- _WORK TASK_: Give again, word for word, every line below from the one that has "Tom: HfO2 52, Al2O3 88, SiNx 72, Si" through the one that has "<stack>Cu 28, HfO2", both included, and no others.

■ ■ ■ ■ ■
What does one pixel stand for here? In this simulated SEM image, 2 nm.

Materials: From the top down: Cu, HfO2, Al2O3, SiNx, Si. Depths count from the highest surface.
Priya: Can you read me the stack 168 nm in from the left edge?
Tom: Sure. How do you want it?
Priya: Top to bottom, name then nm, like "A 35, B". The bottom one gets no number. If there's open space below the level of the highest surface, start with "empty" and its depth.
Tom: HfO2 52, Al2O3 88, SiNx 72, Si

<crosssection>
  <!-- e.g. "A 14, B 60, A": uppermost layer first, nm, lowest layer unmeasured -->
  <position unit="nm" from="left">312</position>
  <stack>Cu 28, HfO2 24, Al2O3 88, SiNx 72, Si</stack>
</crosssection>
■ ■ ■ ■ ■

- _EXERCISE RESULT_:
Tom: HfO2 52, Al2O3 88, SiNx 72, Si

<crosssection>
  <!-- e.g. "A 14, B 60, A": uppermost layer first, nm, lowest layer unmeasured -->
  <position unit="nm" from="left">312</position>
  <stack>Cu 28, HfO2 24, Al2O3 88, SiNx 72, Si</stack>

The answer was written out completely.